[Data to examine]:
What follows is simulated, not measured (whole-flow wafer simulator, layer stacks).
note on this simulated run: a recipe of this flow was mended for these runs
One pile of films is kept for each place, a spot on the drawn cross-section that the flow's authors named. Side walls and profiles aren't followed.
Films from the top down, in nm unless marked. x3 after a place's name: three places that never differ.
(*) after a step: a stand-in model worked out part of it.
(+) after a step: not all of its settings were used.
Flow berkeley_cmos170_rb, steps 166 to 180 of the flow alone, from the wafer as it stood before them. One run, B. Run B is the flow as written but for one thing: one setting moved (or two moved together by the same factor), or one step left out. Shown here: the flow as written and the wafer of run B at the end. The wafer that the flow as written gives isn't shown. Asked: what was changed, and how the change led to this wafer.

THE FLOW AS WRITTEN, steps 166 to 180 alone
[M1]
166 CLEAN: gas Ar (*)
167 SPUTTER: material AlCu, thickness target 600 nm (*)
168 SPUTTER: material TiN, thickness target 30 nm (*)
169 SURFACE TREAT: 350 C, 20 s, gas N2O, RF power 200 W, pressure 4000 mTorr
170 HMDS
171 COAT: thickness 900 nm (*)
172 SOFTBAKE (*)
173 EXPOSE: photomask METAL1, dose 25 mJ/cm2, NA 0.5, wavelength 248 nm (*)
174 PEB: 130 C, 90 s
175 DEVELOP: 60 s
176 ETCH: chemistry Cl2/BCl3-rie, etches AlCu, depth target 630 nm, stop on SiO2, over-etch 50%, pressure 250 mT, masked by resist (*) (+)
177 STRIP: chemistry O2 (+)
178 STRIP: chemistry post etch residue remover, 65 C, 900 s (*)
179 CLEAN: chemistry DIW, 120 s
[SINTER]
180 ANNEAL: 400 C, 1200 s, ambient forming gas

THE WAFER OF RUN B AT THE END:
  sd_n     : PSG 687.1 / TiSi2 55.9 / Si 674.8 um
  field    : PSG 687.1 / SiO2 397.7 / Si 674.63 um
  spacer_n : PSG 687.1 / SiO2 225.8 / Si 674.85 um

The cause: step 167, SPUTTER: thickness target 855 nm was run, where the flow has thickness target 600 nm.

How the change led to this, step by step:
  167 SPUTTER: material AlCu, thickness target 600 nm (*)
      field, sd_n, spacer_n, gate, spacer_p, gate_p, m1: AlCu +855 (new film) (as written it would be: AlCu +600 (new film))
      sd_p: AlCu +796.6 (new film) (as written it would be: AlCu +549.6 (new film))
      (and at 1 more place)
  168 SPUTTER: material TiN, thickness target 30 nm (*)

[Assigned task]:
Repeat exactly the lines above, starting with the first line of the records and finishing with the line holding "(+) after a". Add no other line.

[Task result]:
What follows is simulated, not measured (whole-flow wafer simulator, layer stacks).
note on this simulated run: a recipe of this flow was mended for these runs
One pile of films is kept for each place, a spot on the drawn cross-section that the flow's authors named. Side walls and profiles aren't followed.
Films from the top down, in nm unless marked. x3 after a place's name: three places that never differ.
(*) after a step: a stand-in model worked out part of it.
(+) after a step: not all of its settings were used.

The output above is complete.